Line by line, transcribe the listing below without omission.

________________________________________

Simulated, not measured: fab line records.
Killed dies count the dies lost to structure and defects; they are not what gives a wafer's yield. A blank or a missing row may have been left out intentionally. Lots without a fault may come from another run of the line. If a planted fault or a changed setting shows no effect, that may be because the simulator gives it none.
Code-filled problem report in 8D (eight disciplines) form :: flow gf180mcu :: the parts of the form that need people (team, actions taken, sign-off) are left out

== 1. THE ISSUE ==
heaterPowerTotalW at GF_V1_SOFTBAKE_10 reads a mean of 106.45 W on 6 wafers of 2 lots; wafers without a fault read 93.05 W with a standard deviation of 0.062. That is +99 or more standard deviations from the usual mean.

________________________________________

Expected answer:
Simulated, not measured: fab line records.
Killed dies count the dies lost to structure and defects; they are not what gives a wafer's yield. A blank or a missing row may have been left out intentionally. Lots without a fault may come from another run of the line. If a planted fault or a changed setting shows no effect, that may be because the simulator gives it none.
Code-filled problem report in 8D (eight disciplines) form :: flow gf180mcu :: the parts of the form that need people (team, actions taken, sign-off) are left out

== 1. THE ISSUE ==
heaterPowerTotalW at GF_V1_SOFTBAKE_10 reads a mean of 106.45 W on 6 wafers of 2 lots; wafers without a fault read 93.05 W with a standard deviation of 0.062. That is +99 or more standard deviations from the usual mean.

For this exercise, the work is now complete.